########

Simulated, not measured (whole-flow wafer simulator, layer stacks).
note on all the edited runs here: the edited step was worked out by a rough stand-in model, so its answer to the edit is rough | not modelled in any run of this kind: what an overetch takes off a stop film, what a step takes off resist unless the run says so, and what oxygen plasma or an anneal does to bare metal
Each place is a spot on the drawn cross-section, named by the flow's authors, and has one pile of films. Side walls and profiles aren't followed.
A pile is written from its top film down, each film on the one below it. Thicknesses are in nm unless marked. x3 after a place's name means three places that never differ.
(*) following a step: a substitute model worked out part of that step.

########

*Exercise*. Each entry is to be retyped precisely as it stands.

*Result*.
Simulated, not measured (whole-flow wafer simulator, layer stacks).
note on all the edited runs here: the edited step was worked out by a rough stand-in model, so its answer to the edit is rough | not modelled in any run of this kind: what an overetch takes off a stop film, what a step takes off resist unless the run says so, and what oxygen plasma or an anneal does to bare metal
Each place is a spot on the drawn cross-section, named by the flow's authors, and has one pile of films. Side walls and profiles aren't followed.
A pile is written from its top film down, each film on the one below it. Thicknesses are in nm unless marked. x3 after a place's name means three places that never differ.
(*) following a step: a substitute model worked out part of that step.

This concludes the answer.